Action item –
Restate word for word the lines that begin the listing and end with the line holding "5 chambers of".

==== Material supplied ====

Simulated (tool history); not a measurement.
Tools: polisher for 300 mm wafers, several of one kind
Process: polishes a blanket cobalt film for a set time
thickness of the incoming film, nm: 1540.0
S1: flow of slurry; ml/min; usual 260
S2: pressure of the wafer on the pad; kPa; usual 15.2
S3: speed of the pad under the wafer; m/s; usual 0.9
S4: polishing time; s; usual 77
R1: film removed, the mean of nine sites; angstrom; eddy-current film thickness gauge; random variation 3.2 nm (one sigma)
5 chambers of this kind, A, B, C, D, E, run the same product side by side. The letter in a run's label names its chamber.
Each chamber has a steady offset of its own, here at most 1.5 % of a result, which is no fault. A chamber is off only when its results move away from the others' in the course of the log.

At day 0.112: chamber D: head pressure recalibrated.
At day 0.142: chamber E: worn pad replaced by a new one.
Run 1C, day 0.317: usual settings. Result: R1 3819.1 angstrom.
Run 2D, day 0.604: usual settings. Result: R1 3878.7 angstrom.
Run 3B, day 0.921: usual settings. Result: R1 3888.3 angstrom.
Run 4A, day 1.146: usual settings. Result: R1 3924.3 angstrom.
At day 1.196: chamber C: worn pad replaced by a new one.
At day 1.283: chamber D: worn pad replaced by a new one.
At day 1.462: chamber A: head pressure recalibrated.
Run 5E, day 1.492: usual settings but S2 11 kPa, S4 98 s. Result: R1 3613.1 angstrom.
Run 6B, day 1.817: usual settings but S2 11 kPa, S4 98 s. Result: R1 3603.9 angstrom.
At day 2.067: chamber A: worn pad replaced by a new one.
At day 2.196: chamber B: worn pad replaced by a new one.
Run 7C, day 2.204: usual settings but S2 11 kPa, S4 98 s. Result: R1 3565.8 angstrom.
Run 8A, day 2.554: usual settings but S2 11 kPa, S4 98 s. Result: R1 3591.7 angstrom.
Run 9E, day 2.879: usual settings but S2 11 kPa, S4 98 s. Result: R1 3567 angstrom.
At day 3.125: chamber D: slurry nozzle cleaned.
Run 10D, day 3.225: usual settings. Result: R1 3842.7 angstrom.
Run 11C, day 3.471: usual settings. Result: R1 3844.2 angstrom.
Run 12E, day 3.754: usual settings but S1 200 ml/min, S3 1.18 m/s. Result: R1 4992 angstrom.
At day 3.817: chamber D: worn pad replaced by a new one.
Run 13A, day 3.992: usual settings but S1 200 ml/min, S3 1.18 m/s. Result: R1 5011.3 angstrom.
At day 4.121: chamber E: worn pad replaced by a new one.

====

Exercise answer –
Simulated (tool history); not a measurement.
Tools: polisher for 300 mm wafers, several of one kind
Process: polishes a blanket cobalt film for a set time
thickness of the incoming film, nm: 1540.0
S1: flow of slurry; ml/min; usual 260
S2: pressure of the wafer on the pad; kPa; usual 15.2
S3: speed of the pad under the wafer; m/s; usual 0.9
S4: polishing time; s; usual 77
R1: film removed, the mean of nine sites; angstrom; eddy-current film thickness gauge; random variation 3.2 nm (one sigma)
5 chambers of this kind, A, B, C, D, E, run the same product side by side. The letter in a run's label names its chamber.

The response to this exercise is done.